ENTRIES PROVIDED Start Marker
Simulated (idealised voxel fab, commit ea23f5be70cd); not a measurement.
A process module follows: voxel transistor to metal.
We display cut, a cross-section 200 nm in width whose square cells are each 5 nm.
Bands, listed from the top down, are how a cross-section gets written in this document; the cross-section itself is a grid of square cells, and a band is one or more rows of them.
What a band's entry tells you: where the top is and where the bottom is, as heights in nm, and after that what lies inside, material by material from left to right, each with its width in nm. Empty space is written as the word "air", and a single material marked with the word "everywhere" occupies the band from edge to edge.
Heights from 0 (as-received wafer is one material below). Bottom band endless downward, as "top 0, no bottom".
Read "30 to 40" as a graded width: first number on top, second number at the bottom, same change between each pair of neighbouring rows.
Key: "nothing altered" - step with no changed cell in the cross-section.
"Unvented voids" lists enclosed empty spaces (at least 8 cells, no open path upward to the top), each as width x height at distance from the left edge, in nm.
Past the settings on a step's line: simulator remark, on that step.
ENTRIES PROVIDED End Marker

REQUIRED ACTION: Set down every record once more, exactly as written.

TASK SOLUTION:
Simulated (idealised voxel fab, commit ea23f5be70cd); not a measurement.
A process module follows: voxel transistor to metal.
We display cut, a cross-section 200 nm in width whose square cells are each 5 nm.
Bands, listed from the top down, are how a cross-section gets written in this document; the cross-section itself is a grid of square cells, and a band is one or more rows of them.
What a band's entry tells you: where the top is and where the bottom is, as heights in nm, and after that what lies inside, material by material from left to right, each with its width in nm. Empty space is written as the word "air", and a single material marked with the word "everywhere" occupies the band from edge to edge.
Heights from 0 (as-received wafer is one material below). Bottom band endless downward, as "top 0, no bottom".
Read "30 to 40" as a graded width: first number on top, second number at the bottom, same change between each pair of neighbouring rows.
Key: "nothing altered" - step with no changed cell in the cross-section.
"Unvented voids" lists enclosed empty spaces (at least 8 cells, no open path upward to the top), each as width x height at distance from the left edge, in nm.
Past the settings on a step's line: simulator remark, on that step.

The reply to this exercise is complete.